== Segment start ==

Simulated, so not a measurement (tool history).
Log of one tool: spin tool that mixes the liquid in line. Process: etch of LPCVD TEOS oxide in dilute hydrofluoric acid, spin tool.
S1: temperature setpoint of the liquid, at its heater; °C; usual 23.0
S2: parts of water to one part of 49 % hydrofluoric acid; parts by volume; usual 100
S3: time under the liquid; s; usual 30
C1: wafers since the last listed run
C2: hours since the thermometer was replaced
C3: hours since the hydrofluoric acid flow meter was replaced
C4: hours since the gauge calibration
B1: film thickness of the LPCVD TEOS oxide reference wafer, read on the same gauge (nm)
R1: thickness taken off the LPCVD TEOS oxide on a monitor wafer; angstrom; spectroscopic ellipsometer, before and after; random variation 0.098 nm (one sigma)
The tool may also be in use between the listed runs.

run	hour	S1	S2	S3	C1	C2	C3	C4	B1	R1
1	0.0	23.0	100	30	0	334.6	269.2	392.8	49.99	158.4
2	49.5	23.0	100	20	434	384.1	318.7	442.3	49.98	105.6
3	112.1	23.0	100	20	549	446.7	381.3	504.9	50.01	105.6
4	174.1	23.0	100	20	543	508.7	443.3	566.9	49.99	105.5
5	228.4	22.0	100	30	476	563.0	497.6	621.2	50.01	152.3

== Segment end ==

## [Required action]
Produce an exact copy of the whole listing.

## [Result]
Simulated, so not a measurement (tool history).
Log of one tool: spin tool that mixes the liquid in line. Process: etch of LPCVD TEOS oxide in dilute hydrofluoric acid, spin tool.
S1: temperature setpoint of the liquid, at its heater; °C; usual 23.0
S2: parts of water to one part of 49 % hydrofluoric acid; parts by volume; usual 100
S3: time under the liquid; s; usual 30
C1: wafers since the last listed run
C2: hours since the thermometer was replaced
C3: hours since the hydrofluoric acid flow meter was replaced
C4: hours since the gauge calibration
B1: film thickness of the LPCVD TEOS oxide reference wafer, read on the same gauge (nm)
R1: thickness taken off the LPCVD TEOS oxide on a monitor wafer; angstrom; spectroscopic ellipsometer, before and after; random variation 0.098 nm (one sigma)
The tool may also be in use between the listed runs.

run	hour	S1	S2	S3	C1	C2	C3	C4	B1	R1
1	0.0	23.0	100	30	0	334.6	269.2	392.8	49.99	158.4
2	49.5	23.0	100	20	434	384.1	318.7	442.3	49.98	105.6
3	112.1	23.0	100	20	549	446.7	381.3	504.9	50.01	105.6
4	174.1	23.0	100	20	543	508.7	443.3	566.9	49.99	105.5
5	228.4	22.0	100	30	476	563.0	497.6	621.2	50.01	152.3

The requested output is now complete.